## INFORMATION PROVIDED
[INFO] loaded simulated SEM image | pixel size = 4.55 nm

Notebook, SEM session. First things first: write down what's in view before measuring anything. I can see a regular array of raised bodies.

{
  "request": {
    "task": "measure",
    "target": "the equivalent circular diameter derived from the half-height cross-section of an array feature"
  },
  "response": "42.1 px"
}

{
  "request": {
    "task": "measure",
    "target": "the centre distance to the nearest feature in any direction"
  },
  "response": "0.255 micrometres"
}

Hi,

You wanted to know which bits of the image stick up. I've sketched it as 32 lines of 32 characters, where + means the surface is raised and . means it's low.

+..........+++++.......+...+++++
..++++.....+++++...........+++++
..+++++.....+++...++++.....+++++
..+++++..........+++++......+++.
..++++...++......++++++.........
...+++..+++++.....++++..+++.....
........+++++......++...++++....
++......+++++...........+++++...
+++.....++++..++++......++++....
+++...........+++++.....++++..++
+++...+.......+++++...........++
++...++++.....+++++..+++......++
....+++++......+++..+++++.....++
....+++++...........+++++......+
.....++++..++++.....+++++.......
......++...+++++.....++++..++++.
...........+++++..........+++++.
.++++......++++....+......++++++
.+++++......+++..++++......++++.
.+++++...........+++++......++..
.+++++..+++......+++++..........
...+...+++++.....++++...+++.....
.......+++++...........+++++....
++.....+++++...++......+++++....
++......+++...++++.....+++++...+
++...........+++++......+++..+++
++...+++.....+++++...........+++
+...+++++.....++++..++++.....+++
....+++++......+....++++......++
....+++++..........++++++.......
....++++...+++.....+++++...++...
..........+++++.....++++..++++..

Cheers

## WORK ITEM
Keep to the lines above, from the first one through the line where "You wanted to" appears, and copy them exactly.

## EXERCISE OUTPUT
[INFO] loaded simulated SEM image | pixel size = 4.55 nm

Notebook, SEM session. First things first: write down what's in view before measuring anything. I can see a regular array of raised bodies.

{
  "request": {
    "task": "measure",
    "target": "the equivalent circular diameter derived from the half-height cross-section of an array feature"
  },
  "response": "42.1 px"
}

{
  "request": {
    "task": "measure",
    "target": "the centre distance to the nearest feature in any direction"
  },
  "response": "0.255 micrometres"
}

Hi,

You wanted to know which bits of the image stick up. I've sketched it as 32 lines of 32 characters, where + means the surface is raised and . means it's low.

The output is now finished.